==== STUDY MATERIAL ====

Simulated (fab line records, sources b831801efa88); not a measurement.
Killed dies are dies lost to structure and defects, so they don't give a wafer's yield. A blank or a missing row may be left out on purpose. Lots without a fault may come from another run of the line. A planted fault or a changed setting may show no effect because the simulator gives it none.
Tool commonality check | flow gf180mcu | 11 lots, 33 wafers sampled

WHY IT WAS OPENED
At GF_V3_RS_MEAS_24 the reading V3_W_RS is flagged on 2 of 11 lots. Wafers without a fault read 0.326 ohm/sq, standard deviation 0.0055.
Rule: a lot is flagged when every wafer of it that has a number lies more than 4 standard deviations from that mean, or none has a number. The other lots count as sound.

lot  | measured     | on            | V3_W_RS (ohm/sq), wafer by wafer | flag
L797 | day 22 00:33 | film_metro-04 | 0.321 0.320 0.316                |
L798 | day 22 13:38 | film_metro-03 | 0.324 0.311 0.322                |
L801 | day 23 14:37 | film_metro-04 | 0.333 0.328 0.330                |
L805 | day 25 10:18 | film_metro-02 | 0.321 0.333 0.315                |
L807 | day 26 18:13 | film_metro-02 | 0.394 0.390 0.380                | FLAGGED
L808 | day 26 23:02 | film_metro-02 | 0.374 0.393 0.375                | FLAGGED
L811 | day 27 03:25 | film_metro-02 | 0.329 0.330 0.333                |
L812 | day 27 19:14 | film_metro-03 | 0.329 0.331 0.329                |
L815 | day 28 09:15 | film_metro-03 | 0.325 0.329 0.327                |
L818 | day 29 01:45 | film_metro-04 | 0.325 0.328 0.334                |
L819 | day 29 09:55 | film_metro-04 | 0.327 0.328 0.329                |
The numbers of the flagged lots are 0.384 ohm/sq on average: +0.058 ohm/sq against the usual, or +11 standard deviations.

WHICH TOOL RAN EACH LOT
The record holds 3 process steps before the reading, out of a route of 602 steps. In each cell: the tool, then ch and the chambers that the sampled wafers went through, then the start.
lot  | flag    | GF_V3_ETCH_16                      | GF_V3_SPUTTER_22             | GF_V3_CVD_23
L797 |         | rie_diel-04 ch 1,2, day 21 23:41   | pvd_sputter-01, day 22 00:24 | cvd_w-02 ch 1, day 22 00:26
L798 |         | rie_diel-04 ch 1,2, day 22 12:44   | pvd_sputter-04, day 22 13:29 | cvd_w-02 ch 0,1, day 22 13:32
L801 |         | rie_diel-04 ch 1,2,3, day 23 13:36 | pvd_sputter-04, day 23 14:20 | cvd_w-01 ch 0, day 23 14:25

====

■ ACTION ITEM
Out of the data above, set down the lines from the one with "Tool commonality check" to the one with "The record holds", both included, exactly as written and with no additions.

■ EXERCISE SOLUTION
Tool commonality check | flow gf180mcu | 11 lots, 33 wafers sampled

WHY IT WAS OPENED
At GF_V3_RS_MEAS_24 the reading V3_W_RS is flagged on 2 of 11 lots. Wafers without a fault read 0.326 ohm/sq, standard deviation 0.0055.
Rule: a lot is flagged when every wafer of it that has a number lies more than 4 standard deviations from that mean, or none has a number. The other lots count as sound.

lot  | measured     | on            | V3_W_RS (ohm/sq), wafer by wafer | flag
L797 | day 22 00:33 | film_metro-04 | 0.321 0.320 0.316                |
L798 | day 22 13:38 | film_metro-03 | 0.324 0.311 0.322                |
L801 | day 23 14:37 | film_metro-04 | 0.333 0.328 0.330                |
L805 | day 25 10:18 | film_metro-02 | 0.321 0.333 0.315                |
L807 | day 26 18:13 | film_metro-02 | 0.394 0.390 0.380                | FLAGGED
L808 | day 26 23:02 | film_metro-02 | 0.374 0.393 0.375                | FLAGGED
L811 | day 27 03:25 | film_metro-02 | 0.329 0.330 0.333                |
L812 | day 27 19:14 | film_metro-03 | 0.329 0.331 0.329                |
L815 | day 28 09:15 | film_metro-03 | 0.325 0.329 0.327                |
L818 | day 29 01:45 | film_metro-04 | 0.325 0.328 0.334                |
L819 | day 29 09:55 | film_metro-04 | 0.327 0.328 0.329                |
The numbers of the flagged lots are 0.384 ohm/sq on average: +0.058 ohm/sq against the usual, or +11 standard deviations.

WHICH TOOL RAN EACH LOT
The record holds 3 process steps before the reading, out of a route of 602 steps. In each cell: the tool, then ch and the chambers that the sampled wafers went through, then the start.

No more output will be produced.